(INFORMATION SUPPLIED begins)

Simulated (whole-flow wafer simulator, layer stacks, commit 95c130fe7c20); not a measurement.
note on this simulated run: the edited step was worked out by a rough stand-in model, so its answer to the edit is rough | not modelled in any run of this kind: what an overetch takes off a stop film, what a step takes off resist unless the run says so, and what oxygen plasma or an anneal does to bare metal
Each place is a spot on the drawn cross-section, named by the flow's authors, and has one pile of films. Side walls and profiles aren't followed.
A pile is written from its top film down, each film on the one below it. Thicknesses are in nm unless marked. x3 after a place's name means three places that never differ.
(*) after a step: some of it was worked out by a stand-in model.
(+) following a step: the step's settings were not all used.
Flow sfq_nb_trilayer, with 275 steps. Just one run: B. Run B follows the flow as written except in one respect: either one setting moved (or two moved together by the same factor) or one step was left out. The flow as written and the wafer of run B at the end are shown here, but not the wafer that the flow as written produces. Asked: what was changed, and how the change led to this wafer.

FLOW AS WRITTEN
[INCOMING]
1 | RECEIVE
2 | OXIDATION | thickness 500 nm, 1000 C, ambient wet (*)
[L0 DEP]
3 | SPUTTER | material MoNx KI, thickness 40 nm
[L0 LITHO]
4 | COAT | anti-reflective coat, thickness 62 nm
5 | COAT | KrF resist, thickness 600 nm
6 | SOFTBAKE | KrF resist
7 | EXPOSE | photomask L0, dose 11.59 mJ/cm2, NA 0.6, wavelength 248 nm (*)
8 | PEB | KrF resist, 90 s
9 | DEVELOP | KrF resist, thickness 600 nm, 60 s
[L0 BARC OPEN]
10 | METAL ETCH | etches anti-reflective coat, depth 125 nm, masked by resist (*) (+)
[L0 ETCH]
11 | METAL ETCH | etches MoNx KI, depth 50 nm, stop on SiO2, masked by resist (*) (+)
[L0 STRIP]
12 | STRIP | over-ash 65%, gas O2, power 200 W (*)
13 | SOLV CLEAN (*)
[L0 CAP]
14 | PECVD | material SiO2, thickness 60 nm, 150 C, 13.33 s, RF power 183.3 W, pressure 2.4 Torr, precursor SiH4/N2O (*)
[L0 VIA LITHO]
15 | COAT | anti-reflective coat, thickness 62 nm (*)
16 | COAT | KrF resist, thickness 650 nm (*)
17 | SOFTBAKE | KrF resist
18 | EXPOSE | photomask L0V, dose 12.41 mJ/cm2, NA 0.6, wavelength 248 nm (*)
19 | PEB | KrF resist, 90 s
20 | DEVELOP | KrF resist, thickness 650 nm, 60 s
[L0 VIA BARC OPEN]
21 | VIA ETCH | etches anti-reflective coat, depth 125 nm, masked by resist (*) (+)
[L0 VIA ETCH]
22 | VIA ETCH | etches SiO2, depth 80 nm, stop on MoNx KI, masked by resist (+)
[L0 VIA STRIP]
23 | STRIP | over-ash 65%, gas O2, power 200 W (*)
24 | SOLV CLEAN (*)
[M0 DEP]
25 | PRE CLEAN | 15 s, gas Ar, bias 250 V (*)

(INFORMATION SUPPLIED ends)

Everything above from the line containing "3 | SPUTTER" down to the line containing "19 | PEB | KrF resist, 90 s" is to be transcribed exactly, with both of those lines included and nothing else added.

3 | SPUTTER | material MoNx KI, thickness 40 nm
[L0 LITHO]
4 | COAT | anti-reflective coat, thickness 62 nm
5 | COAT | KrF resist, thickness 600 nm
6 | SOFTBAKE | KrF resist
7 | EXPOSE | photomask L0, dose 11.59 mJ/cm2, NA 0.6, wavelength 248 nm (*)
8 | PEB | KrF resist, 90 s
9 | DEVELOP | KrF resist, thickness 600 nm, 60 s
[L0 BARC OPEN]
10 | METAL ETCH | etches anti-reflective coat, depth 125 nm, masked by resist (*) (+)
[L0 ETCH]
11 | METAL ETCH | etches MoNx KI, depth 50 nm, stop on SiO2, masked by resist (*) (+)
[L0 STRIP]
12 | STRIP | over-ash 65%, gas O2, power 200 W (*)
13 | SOLV CLEAN (*)
[L0 CAP]
14 | PECVD | material SiO2, thickness 60 nm, 150 C, 13.33 s, RF power 183.3 W, pressure 2.4 Torr, precursor SiH4/N2O (*)
[L0 VIA LITHO]
15 | COAT | anti-reflective coat, thickness 62 nm (*)
16 | COAT | KrF resist, thickness 650 nm (*)
17 | SOFTBAKE | KrF resist
18 | EXPOSE | photomask L0V, dose 12.41 mJ/cm2, NA 0.6, wavelength 248 nm (*)
19 | PEB | KrF resist, 90 s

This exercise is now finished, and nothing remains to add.